**********

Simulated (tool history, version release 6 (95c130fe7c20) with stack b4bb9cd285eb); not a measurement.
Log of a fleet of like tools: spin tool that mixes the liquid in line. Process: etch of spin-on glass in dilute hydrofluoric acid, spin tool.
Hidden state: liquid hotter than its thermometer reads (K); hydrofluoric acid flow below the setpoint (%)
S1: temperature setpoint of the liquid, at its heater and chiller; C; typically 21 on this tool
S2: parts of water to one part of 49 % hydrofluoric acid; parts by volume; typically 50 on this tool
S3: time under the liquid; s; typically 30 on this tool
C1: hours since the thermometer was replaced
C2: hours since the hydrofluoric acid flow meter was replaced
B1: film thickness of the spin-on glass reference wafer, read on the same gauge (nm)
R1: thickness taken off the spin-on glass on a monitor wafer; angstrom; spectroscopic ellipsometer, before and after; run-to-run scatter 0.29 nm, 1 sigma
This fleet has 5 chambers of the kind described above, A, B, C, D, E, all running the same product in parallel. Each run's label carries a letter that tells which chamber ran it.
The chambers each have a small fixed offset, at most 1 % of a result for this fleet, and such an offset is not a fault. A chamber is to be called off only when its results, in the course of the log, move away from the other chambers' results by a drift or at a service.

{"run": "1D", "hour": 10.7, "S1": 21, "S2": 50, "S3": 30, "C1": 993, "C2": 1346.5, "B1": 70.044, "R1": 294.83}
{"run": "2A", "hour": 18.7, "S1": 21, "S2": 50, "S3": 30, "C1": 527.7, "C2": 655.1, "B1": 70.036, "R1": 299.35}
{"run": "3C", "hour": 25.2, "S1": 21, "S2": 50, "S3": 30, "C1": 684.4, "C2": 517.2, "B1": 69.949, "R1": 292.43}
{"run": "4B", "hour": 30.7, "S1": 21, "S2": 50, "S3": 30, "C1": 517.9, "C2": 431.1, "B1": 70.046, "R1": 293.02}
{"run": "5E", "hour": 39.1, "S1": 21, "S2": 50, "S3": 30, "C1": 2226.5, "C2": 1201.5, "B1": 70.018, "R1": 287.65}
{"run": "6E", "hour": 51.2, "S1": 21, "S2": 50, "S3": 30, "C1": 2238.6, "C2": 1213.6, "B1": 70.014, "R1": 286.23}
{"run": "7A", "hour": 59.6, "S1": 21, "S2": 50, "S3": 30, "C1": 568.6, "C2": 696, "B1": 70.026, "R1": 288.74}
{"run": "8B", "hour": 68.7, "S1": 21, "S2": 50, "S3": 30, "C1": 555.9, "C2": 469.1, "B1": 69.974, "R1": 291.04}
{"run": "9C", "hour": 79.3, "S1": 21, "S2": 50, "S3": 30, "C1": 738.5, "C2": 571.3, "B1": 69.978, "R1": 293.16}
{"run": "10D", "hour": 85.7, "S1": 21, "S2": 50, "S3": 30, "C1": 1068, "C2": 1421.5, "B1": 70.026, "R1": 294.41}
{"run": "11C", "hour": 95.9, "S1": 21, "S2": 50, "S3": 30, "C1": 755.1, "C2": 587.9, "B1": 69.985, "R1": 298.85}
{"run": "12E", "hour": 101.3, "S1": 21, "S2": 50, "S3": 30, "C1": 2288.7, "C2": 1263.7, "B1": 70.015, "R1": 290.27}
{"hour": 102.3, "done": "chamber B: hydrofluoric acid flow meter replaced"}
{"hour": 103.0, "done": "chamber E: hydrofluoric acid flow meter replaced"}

**********

ASSIGNED TASK: Print again the lines of the entries above that fall between the line holding "Hidden state: liquid" and the line holding "S1: temperature setpoint", inclusive, exactly as they stand.

WRITTEN SOLUTION:
Hidden state: liquid hotter than its thermometer reads (K); hydrofluoric acid flow below the setpoint (%)
S1: temperature setpoint of the liquid, at its heater and chiller; C; typically 21 on this tool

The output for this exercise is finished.